▸ **WORK TASK**:
Take every line of the material and reproduce it exactly.

▸ **DATASET EXCERPTS**:
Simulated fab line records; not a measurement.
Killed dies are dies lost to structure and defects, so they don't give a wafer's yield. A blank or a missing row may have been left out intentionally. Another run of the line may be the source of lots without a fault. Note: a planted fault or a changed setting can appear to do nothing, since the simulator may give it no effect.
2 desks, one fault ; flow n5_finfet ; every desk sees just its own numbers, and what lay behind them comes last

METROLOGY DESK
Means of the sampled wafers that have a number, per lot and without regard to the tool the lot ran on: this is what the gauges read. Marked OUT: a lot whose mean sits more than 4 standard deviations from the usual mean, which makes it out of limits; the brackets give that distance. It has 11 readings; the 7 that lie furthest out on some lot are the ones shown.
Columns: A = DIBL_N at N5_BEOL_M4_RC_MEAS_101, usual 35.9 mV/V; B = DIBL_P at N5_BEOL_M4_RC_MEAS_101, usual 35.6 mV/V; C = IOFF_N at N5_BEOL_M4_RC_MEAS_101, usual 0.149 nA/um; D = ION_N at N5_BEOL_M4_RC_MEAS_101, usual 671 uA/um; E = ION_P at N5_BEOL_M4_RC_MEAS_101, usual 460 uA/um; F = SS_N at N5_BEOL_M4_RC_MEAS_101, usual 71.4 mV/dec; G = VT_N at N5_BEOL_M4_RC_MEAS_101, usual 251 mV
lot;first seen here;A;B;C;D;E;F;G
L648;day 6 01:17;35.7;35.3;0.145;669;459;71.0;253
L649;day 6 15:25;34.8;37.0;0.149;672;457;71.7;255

▸ **RESULT**:
Simulated fab line records; not a measurement.
Killed dies are dies lost to structure and defects, so they don't give a wafer's yield. A blank or a missing row may have been left out intentionally. Another run of the line may be the source of lots without a fault. Note: a planted fault or a changed setting can appear to do nothing, since the simulator may give it no effect.
2 desks, one fault ; flow n5_finfet ; every desk sees just its own numbers, and what lay behind them comes last

METROLOGY DESK
Means of the sampled wafers that have a number, per lot and without regard to the tool the lot ran on: this is what the gauges read. Marked OUT: a lot whose mean sits more than 4 standard deviations from the usual mean, which makes it out of limits; the brackets give that distance. It has 11 readings; the 7 that lie furthest out on some lot are the ones shown.
Columns: A = DIBL_N at N5_BEOL_M4_RC_MEAS_101, usual 35.9 mV/V; B = DIBL_P at N5_BEOL_M4_RC_MEAS_101, usual 35.6 mV/V; C = IOFF_N at N5_BEOL_M4_RC_MEAS_101, usual 0.149 nA/um; D = ION_N at N5_BEOL_M4_RC_MEAS_101, usual 671 uA/um; E = ION_P at N5_BEOL_M4_RC_MEAS_101, usual 460 uA/um; F = SS_N at N5_BEOL_M4_RC_MEAS_101, usual 71.4 mV/dec; G = VT_N at N5_BEOL_M4_RC_MEAS_101, usual 251 mV
lot;first seen here;A;B;C;D;E;F;G
L648;day 6 01:17;35.7;35.3;0.145;669;459;71.0;253
L649;day 6 15:25;34.8;37.0;0.149;672;457;71.7;255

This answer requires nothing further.